> **INFORMATION**
——
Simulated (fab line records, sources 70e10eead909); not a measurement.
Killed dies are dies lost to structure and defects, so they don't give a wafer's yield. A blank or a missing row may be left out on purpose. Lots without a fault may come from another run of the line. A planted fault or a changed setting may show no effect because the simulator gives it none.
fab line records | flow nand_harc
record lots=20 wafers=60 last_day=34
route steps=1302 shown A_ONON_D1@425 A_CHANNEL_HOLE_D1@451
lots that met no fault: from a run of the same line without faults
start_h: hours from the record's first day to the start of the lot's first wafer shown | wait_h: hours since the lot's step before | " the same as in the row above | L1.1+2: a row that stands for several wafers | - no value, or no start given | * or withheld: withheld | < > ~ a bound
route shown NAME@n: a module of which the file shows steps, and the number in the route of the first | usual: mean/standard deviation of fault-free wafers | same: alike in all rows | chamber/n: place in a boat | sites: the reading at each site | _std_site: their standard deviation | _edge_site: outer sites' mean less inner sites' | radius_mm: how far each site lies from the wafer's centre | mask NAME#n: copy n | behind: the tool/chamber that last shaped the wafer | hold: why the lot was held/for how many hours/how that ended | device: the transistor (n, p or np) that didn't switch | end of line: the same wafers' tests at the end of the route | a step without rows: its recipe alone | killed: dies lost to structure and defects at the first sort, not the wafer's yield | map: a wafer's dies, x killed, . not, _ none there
——

> **WORK INSTRUCTION**
Would you please write out, exactly and with no other lines, the stretch of the listing above from the line containing "Killed dies are" through the line containing "start_h: hours from"?

> **EXERCISE OUTPUT**
Killed dies are dies lost to structure and defects, so they don't give a wafer's yield. A blank or a missing row may be left out on purpose. Lots without a fault may come from another run of the line. A planted fault or a changed setting may show no effect because the simulator gives it none.
fab line records | flow nand_harc
record lots=20 wafers=60 last_day=34
route steps=1302 shown A_ONON_D1@425 A_CHANNEL_HOLE_D1@451
lots that met no fault: from a run of the same line without faults
start_h: hours from the record's first day to the start of the lot's first wafer shown | wait_h: hours since the lot's step before | " the same as in the row above | L1.1+2: a row that stands for several wafers | - no value, or no start given | * or withheld: withheld | < > ~ a bound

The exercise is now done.